Your response should be the complete listing, returned exactly as written.

*SUPPLIED RECORDS*:
* * * * *
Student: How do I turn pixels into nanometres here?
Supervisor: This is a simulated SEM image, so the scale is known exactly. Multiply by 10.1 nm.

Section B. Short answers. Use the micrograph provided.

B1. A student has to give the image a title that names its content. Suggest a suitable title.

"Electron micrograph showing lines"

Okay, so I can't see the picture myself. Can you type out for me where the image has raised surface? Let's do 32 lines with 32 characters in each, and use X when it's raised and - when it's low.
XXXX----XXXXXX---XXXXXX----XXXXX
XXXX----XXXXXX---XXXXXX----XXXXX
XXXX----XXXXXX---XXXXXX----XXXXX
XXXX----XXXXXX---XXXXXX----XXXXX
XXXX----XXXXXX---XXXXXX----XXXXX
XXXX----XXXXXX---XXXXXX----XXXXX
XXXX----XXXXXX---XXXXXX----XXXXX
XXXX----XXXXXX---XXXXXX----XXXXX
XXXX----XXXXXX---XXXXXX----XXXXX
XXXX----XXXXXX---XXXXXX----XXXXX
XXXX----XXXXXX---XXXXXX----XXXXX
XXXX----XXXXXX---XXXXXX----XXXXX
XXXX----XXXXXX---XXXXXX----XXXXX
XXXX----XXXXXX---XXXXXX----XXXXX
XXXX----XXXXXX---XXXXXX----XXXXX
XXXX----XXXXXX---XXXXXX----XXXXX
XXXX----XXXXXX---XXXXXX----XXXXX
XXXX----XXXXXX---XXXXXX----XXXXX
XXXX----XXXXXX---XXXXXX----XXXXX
* * * * *

*WRITTEN ANSWER*:
Student: How do I turn pixels into nanometres here?
Supervisor: This is a simulated SEM image, so the scale is known exactly. Multiply by 10.1 nm.

Section B. Short answers. Use the micrograph provided.

B1. A student has to give the image a title that names its content. Suggest a suitable title.

"Electron micrograph showing lines"

Okay, so I can't see the picture myself. Can you type out for me where the image has raised surface? Let's do 32 lines with 32 characters in each, and use X when it's raised and - when it's low.
XXXX----XXXXXX---XXXXXX----XXXXX
XXXX----XXXXXX---XXXXXX----XXXXX
XXXX----XXXXXX---XXXXXX----XXXXX
XXXX----XXXXXX---XXXXXX----XXXXX
XXXX----XXXXXX---XXXXXX----XXXXX
XXXX----XXXXXX---XXXXXX----XXXXX
XXXX----XXXXXX---XXXXXX----XXXXX
XXXX----XXXXXX---XXXXXX----XXXXX
XXXX----XXXXXX---XXXXXX----XXXXX
XXXX----XXXXXX---XXXXXX----XXXXX
XXXX----XXXXXX---XXXXXX----XXXXX
XXXX----XXXXXX---XXXXXX----XXXXX
XXXX----XXXXXX---XXXXXX----XXXXX
XXXX----XXXXXX---XXXXXX----XXXXX
XXXX----XXXXXX---XXXXXX----XXXXX
XXXX----XXXXXX---XXXXXX----XXXXX
XXXX----XXXXXX---XXXXXX----XXXXX
XXXX----XXXXXX---XXXXXX----XXXXX
XXXX----XXXXXX---XXXXXX----XXXXX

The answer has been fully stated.